ASSIGNMENT: Go through the records line by line from the top and repeat each one exactly, ending with the line that contains "step 2, PVD".

RECORD EXTRACTS:
/---
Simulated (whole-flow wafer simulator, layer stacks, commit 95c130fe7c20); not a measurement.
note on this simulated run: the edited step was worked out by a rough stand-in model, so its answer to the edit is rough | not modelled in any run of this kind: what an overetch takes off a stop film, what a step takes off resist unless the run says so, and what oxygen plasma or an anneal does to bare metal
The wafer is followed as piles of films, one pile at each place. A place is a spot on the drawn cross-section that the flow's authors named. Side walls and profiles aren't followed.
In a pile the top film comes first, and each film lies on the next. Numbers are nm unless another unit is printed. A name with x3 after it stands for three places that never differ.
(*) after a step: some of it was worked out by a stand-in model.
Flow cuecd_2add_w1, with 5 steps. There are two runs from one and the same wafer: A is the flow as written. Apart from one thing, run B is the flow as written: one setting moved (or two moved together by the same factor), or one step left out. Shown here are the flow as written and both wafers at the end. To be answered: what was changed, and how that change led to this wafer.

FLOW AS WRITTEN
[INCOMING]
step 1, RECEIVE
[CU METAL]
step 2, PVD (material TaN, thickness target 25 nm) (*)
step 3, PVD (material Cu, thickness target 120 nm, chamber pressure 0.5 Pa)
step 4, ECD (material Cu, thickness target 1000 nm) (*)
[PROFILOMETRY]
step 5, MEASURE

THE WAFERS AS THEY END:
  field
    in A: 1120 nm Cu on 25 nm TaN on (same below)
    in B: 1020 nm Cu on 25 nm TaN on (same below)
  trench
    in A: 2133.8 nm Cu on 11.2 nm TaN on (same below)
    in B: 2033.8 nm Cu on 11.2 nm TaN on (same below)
\---

TASK OUTPUT:
Simulated (whole-flow wafer simulator, layer stacks, commit 95c130fe7c20); not a measurement.
note on this simulated run: the edited step was worked out by a rough stand-in model, so its answer to the edit is rough | not modelled in any run of this kind: what an overetch takes off a stop film, what a step takes off resist unless the run says so, and what oxygen plasma or an anneal does to bare metal
The wafer is followed as piles of films, one pile at each place. A place is a spot on the drawn cross-section that the flow's authors named. Side walls and profiles aren't followed.
In a pile the top film comes first, and each film lies on the next. Numbers are nm unless another unit is printed. A name with x3 after it stands for three places that never differ.
(*) after a step: some of it was worked out by a stand-in model.
Flow cuecd_2add_w1, with 5 steps. There are two runs from one and the same wafer: A is the flow as written. Apart from one thing, run B is the flow as written: one setting moved (or two moved together by the same factor), or one step left out. Shown here are the flow as written and both wafers at the end. To be answered: what was changed, and how that change led to this wafer.

FLOW AS WRITTEN
[INCOMING]
step 1, RECEIVE
[CU METAL]
step 2, PVD (material TaN, thickness target 25 nm) (*)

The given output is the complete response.